_Work request:_
Reproduce only the stretch of entries below that begins at the first line and ends at the line holding "In the cross-section".

+---+

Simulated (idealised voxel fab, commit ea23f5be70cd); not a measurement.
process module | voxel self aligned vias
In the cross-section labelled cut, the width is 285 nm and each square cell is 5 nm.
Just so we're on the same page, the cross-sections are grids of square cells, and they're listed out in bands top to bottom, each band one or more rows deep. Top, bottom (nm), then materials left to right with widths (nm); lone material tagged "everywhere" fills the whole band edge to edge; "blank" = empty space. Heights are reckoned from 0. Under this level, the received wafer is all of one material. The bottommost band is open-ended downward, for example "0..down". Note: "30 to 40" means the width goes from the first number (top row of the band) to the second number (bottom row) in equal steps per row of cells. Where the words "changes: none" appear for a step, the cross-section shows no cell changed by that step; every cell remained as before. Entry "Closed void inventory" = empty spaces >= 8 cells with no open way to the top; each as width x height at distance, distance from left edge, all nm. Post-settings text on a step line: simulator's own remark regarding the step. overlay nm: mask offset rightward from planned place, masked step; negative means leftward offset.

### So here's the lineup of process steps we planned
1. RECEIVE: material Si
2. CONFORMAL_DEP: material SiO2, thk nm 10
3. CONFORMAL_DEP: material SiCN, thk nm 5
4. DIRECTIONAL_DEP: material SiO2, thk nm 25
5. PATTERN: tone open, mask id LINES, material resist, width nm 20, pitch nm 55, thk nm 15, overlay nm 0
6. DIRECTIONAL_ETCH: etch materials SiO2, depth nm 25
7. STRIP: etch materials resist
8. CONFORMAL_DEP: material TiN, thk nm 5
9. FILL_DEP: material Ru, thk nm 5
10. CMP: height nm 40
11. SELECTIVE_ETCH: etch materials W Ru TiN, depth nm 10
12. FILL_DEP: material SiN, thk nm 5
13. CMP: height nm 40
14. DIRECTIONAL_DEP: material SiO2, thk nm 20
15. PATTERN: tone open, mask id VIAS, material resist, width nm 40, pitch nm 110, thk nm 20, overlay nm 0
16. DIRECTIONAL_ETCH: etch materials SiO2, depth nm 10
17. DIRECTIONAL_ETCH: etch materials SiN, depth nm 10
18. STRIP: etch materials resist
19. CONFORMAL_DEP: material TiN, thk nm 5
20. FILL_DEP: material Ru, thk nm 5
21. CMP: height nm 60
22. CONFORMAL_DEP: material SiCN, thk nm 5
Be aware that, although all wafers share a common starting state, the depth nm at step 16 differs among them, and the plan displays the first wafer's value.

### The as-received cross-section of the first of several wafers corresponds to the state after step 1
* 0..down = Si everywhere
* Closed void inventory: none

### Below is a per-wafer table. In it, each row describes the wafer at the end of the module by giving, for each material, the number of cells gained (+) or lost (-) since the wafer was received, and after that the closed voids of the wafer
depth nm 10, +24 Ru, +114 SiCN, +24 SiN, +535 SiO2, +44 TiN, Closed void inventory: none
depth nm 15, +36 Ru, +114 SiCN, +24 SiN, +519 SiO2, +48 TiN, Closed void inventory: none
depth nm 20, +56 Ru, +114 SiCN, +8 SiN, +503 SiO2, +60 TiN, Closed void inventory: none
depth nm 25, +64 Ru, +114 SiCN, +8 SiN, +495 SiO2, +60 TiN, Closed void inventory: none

+---+

_Worked solution:_
Simulated (idealised voxel fab, commit ea23f5be70cd); not a measurement.
process module | voxel self aligned vias
In the cross-section labelled cut, the width is 285 nm and each square cell is 5 nm.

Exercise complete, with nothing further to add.